::::
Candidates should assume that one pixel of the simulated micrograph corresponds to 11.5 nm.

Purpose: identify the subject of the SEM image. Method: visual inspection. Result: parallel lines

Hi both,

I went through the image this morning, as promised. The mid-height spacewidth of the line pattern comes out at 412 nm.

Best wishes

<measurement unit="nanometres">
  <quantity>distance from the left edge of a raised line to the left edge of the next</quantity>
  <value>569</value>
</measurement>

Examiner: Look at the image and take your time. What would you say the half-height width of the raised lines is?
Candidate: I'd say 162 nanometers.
::::

- [Assigned task]: Return each line exactly, beginning at the start of the material above and ending at the line that includes "Examiner: Look at", with both of those kept.

- [Problem solution]:
Candidates should assume that one pixel of the simulated micrograph corresponds to 11.5 nm.

Purpose: identify the subject of the SEM image. Method: visual inspection. Result: parallel lines

Hi both,

I went through the image this morning, as promised. The mid-height spacewidth of the line pattern comes out at 412 nm.

Best wishes

<measurement unit="nanometres">
  <quantity>distance from the left edge of a raised line to the left edge of the next</quantity>
  <value>569</value>
</measurement>

Examiner: Look at the image and take your time. What would you say the half-height width of the raised lines is?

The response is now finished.